**ACTION ITEM**
In this exercise, every entry is to be transcribed exactly as written.

# # # # #
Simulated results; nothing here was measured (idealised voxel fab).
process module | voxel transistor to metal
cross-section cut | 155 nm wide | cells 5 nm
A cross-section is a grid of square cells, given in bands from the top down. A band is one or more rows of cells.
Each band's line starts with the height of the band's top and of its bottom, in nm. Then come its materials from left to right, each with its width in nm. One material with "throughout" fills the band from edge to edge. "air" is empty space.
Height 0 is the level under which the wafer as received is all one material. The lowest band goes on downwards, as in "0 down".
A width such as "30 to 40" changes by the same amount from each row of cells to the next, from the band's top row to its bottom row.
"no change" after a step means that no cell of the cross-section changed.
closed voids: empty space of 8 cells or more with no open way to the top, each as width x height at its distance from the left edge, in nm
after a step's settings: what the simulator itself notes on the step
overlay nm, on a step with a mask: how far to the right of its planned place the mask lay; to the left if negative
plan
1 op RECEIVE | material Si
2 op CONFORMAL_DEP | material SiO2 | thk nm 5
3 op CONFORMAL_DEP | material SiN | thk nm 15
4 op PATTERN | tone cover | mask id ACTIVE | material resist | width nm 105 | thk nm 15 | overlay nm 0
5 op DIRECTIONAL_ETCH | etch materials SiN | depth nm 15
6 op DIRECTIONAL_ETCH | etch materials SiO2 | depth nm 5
# # # # #

**RESPONSE AREA**
Simulated results; nothing here was measured (idealised voxel fab).
process module | voxel transistor to metal
cross-section cut | 155 nm wide | cells 5 nm
A cross-section is a grid of square cells, given in bands from the top down. A band is one or more rows of cells.
Each band's line starts with the height of the band's top and of its bottom, in nm. Then come its materials from left to right, each with its width in nm. One material with "throughout" fills the band from edge to edge. "air" is empty space.
Height 0 is the level under which the wafer as received is all one material. The lowest band goes on downwards, as in "0 down".
A width such as "30 to 40" changes by the same amount from each row of cells to the next, from the band's top row to its bottom row.
"no change" after a step means that no cell of the cross-section changed.
closed voids: empty space of 8 cells or more with no open way to the top, each as width x height at its distance from the left edge, in nm
after a step's settings: what the simulator itself notes on the step
overlay nm, on a step with a mask: how far to the right of its planned place the mask lay; to the left if negative
plan
1 op RECEIVE | material Si
2 op CONFORMAL_DEP | material SiO2 | thk nm 5
3 op CONFORMAL_DEP | material SiN | thk nm 15
4 op PATTERN | tone cover | mask id ACTIVE | material resist | width nm 105 | thk nm 15 | overlay nm 0
5 op DIRECTIONAL_ETCH | etch materials SiN | depth nm 15
6 op DIRECTIONAL_ETCH | etch materials SiO2 | depth nm 5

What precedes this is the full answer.